'''
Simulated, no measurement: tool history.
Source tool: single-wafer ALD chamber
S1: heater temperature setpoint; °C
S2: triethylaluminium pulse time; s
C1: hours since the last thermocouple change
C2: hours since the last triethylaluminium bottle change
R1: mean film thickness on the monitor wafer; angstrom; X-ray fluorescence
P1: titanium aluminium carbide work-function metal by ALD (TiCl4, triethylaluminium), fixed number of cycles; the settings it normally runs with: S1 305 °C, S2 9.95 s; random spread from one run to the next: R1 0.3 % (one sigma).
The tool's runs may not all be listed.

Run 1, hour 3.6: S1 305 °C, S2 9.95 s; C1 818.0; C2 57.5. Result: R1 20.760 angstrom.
'''

The records above must be retyped in full, exactly as written.

[Exercise output]
Simulated, no measurement: tool history.
Source tool: single-wafer ALD chamber
S1: heater temperature setpoint; °C
S2: triethylaluminium pulse time; s
C1: hours since the last thermocouple change
C2: hours since the last triethylaluminium bottle change
R1: mean film thickness on the monitor wafer; angstrom; X-ray fluorescence
P1: titanium aluminium carbide work-function metal by ALD (TiCl4, triethylaluminium), fixed number of cycles; the settings it normally runs with: S1 305 °C, S2 9.95 s; random spread from one run to the next: R1 0.3 % (one sigma).
The tool's runs may not all be listed.

Run 1, hour 3.6: S1 305 °C, S2 9.95 s; C1 818.0; C2 57.5. Result: R1 20.760 angstrom.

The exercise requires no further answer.